┌─ Information

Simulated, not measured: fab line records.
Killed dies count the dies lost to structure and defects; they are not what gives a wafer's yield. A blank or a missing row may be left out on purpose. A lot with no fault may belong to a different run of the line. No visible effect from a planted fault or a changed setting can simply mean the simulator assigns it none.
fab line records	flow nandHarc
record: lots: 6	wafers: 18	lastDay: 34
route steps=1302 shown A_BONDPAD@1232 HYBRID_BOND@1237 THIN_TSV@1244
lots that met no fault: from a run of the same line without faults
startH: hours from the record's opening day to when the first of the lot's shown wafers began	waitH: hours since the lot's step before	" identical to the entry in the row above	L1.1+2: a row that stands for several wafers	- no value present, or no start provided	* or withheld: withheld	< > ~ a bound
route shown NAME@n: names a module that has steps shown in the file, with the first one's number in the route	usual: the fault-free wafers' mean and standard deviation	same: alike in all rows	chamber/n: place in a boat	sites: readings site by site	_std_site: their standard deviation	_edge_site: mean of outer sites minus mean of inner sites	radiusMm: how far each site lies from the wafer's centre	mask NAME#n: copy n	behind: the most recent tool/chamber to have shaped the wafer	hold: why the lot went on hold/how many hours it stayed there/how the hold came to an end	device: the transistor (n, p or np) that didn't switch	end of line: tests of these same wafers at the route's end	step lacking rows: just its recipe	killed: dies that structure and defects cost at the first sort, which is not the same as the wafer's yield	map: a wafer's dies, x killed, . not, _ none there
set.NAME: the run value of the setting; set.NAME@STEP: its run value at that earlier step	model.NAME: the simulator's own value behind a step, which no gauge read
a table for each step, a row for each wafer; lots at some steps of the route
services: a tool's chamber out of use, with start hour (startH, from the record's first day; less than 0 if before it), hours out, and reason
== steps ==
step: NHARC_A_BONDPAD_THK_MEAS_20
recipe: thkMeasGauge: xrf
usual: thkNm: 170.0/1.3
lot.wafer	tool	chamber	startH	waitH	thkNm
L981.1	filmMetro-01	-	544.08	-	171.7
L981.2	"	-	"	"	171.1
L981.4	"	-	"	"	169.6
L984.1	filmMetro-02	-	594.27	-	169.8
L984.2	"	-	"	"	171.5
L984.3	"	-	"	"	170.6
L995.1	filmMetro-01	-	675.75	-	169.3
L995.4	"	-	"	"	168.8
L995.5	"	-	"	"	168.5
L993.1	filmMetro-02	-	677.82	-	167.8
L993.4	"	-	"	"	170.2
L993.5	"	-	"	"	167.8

└─

● **Assignment**
When copying the data above, please keep exactly the lines from its first line through the line with "startH: hours from", both ends included, and drop the rest.

● **Answer section**
Simulated, not measured: fab line records.
Killed dies count the dies lost to structure and defects; they are not what gives a wafer's yield. A blank or a missing row may be left out on purpose. A lot with no fault may belong to a different run of the line. No visible effect from a planted fault or a changed setting can simply mean the simulator assigns it none.
fab line records	flow nandHarc
record: lots: 6	wafers: 18	lastDay: 34
route steps=1302 shown A_BONDPAD@1232 HYBRID_BOND@1237 THIN_TSV@1244
lots that met no fault: from a run of the same line without faults
startH: hours from the record's opening day to when the first of the lot's shown wafers began	waitH: hours since the lot's step before	" identical to the entry in the row above	L1.1+2: a row that stands for several wafers	- no value present, or no start provided	* or withheld: withheld	< > ~ a bound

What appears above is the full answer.